> _Action item_
Line by line, transcribe the listing below exactly.

#### Records shown

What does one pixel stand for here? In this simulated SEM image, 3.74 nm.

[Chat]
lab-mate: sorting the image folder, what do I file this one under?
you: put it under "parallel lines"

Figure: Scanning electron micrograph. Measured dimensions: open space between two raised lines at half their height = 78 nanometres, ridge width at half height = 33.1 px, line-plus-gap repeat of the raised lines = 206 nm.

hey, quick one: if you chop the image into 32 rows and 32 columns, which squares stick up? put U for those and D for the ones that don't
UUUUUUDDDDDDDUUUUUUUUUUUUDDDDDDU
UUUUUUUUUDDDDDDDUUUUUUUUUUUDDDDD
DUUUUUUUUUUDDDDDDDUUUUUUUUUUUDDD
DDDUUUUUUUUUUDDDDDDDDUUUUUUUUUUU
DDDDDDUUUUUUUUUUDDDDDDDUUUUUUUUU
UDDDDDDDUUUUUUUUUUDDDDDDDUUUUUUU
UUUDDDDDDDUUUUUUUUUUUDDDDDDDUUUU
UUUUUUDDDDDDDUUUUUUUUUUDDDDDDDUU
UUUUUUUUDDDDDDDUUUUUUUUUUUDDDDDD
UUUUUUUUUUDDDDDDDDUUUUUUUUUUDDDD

########

> _Task solution_
What does one pixel stand for here? In this simulated SEM image, 3.74 nm.

[Chat]
lab-mate: sorting the image folder, what do I file this one under?
you: put it under "parallel lines"

Figure: Scanning electron micrograph. Measured dimensions: open space between two raised lines at half their height = 78 nanometres, ridge width at half height = 33.1 px, line-plus-gap repeat of the raised lines = 206 nm.

hey, quick one: if you chop the image into 32 rows and 32 columns, which squares stick up? put U for those and D for the ones that don't
UUUUUUDDDDDDDUUUUUUUUUUUUDDDDDDU
UUUUUUUUUDDDDDDDUUUUUUUUUUUDDDDD
DUUUUUUUUUUDDDDDDDUUUUUUUUUUUDDD
DDDUUUUUUUUUUDDDDDDDDUUUUUUUUUUU
DDDDDDUUUUUUUUUUDDDDDDDUUUUUUUUU
UDDDDDDDUUUUUUUUUUDDDDDDDUUUUUUU
UUUDDDDDDDUUUUUUUUUUUDDDDDDDUUUU
UUUUUUDDDDDDDUUUUUUUUUUDDDDDDDUU
UUUUUUUUDDDDDDDUUUUUUUUUUUDDDDDD
UUUUUUUUUUDDDDDDDDUUUUUUUUUUDDDD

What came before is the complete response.